**BRIEF:** Your answer should be the records, restated word for word.

(Beginning of INFORMATION SHOWN)

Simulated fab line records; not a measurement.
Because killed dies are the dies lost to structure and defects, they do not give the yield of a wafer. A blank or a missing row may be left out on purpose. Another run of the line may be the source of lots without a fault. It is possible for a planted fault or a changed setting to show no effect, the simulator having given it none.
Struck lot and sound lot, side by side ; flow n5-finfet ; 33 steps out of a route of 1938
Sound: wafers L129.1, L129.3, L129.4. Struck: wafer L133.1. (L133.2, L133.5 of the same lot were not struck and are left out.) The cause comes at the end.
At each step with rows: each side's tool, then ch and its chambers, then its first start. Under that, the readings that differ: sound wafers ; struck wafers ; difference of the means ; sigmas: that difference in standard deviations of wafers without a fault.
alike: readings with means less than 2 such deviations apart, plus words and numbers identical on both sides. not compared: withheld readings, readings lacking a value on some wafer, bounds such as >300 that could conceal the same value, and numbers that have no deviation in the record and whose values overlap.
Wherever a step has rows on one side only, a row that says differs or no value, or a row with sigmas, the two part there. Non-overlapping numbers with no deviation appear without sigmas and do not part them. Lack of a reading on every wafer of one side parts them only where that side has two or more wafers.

(End of INFORMATION SHOWN)

**RESPONSE AREA:**
Simulated fab line records; not a measurement.
Because killed dies are the dies lost to structure and defects, they do not give the yield of a wafer. A blank or a missing row may be left out on purpose. Another run of the line may be the source of lots without a fault. It is possible for a planted fault or a changed setting to show no effect, the simulator having given it none.
Struck lot and sound lot, side by side ; flow n5-finfet ; 33 steps out of a route of 1938
Sound: wafers L129.1, L129.3, L129.4. Struck: wafer L133.1. (L133.2, L133.5 of the same lot were not struck and are left out.) The cause comes at the end.
At each step with rows: each side's tool, then ch and its chambers, then its first start. Under that, the readings that differ: sound wafers ; struck wafers ; difference of the means ; sigmas: that difference in standard deviations of wafers without a fault.
alike: readings with means less than 2 such deviations apart, plus words and numbers identical on both sides. not compared: withheld readings, readings lacking a value on some wafer, bounds such as >300 that could conceal the same value, and numbers that have no deviation in the record and whose values overlap.
Wherever a step has rows on one side only, a row that says differs or no value, or a row with sigmas, the two part there. Non-overlapping numbers with no deviation appear without sigmas and do not part them. Lack of a reading on every wafer of one side parts them only where that side has two or more wafers.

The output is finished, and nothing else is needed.